* _Requirement_
For this exercise, reproduce the entries below exactly, but only from the line containing "(*) after a" through the line containing "13 STRIP: chemistry", both included.

* _Material supplied_
--- --- ---

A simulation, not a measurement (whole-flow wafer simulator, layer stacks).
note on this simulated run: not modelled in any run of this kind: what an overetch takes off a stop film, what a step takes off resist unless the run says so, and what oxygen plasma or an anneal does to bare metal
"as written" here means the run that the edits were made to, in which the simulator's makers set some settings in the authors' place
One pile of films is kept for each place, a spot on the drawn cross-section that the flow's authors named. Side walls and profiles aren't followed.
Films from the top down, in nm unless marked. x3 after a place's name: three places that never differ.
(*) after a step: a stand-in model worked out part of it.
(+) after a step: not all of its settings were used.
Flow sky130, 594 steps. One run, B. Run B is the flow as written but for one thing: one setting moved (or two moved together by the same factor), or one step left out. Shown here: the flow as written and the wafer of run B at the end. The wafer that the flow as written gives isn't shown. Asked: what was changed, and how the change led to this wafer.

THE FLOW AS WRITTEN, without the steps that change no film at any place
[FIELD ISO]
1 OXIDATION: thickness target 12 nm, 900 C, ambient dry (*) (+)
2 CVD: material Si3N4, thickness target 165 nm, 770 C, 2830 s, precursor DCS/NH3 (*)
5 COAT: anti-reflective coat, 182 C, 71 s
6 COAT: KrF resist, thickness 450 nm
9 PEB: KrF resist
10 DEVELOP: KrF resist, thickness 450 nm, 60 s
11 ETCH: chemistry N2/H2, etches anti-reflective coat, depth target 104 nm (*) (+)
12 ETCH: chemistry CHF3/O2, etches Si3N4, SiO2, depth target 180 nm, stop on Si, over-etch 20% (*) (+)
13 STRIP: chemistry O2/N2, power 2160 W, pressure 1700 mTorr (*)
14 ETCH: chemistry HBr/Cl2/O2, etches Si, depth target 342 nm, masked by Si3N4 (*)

--- --- ---

* _Task solution_
(*) after a step: a stand-in model worked out part of it.
(+) after a step: not all of its settings were used.
Flow sky130, 594 steps. One run, B. Run B is the flow as written but for one thing: one setting moved (or two moved together by the same factor), or one step left out. Shown here: the flow as written and the wafer of run B at the end. The wafer that the flow as written gives isn't shown. Asked: what was changed, and how the change led to this wafer.

THE FLOW AS WRITTEN, without the steps that change no film at any place
[FIELD ISO]
1 OXIDATION: thickness target 12 nm, 900 C, ambient dry (*) (+)
2 CVD: material Si3N4, thickness target 165 nm, 770 C, 2830 s, precursor DCS/NH3 (*)
5 COAT: anti-reflective coat, 182 C, 71 s
6 COAT: KrF resist, thickness 450 nm
9 PEB: KrF resist
10 DEVELOP: KrF resist, thickness 450 nm, 60 s
11 ETCH: chemistry N2/H2, etches anti-reflective coat, depth target 104 nm (*) (+)
12 ETCH: chemistry CHF3/O2, etches Si3N4, SiO2, depth target 180 nm, stop on Si, over-etch 20% (*) (+)
13 STRIP: chemistry O2/N2, power 2160 W, pressure 1700 mTorr (*)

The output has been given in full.